- PROVIDED RECORDS:
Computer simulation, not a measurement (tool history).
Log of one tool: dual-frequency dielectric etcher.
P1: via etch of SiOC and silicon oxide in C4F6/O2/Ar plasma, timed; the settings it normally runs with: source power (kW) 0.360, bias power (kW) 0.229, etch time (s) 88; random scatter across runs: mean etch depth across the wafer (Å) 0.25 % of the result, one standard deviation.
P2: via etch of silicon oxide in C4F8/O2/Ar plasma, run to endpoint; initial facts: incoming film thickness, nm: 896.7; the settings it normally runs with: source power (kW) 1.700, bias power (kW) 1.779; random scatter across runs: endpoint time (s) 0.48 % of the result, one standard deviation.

- REQUIREMENT: Give back the entire listing with every word intact.

- RESPONSE BOX:
Computer simulation, not a measurement (tool history).
Log of one tool: dual-frequency dielectric etcher.
P1: via etch of SiOC and silicon oxide in C4F6/O2/Ar plasma, timed; the settings it normally runs with: source power (kW) 0.360, bias power (kW) 0.229, etch time (s) 88; random scatter across runs: mean etch depth across the wafer (Å) 0.25 % of the result, one standard deviation.
P2: via etch of silicon oxide in C4F8/O2/Ar plasma, run to endpoint; initial facts: incoming film thickness, nm: 896.7; the settings it normally runs with: source power (kW) 1.700, bias power (kW) 1.779; random scatter across runs: endpoint time (s) 0.48 % of the result, one standard deviation.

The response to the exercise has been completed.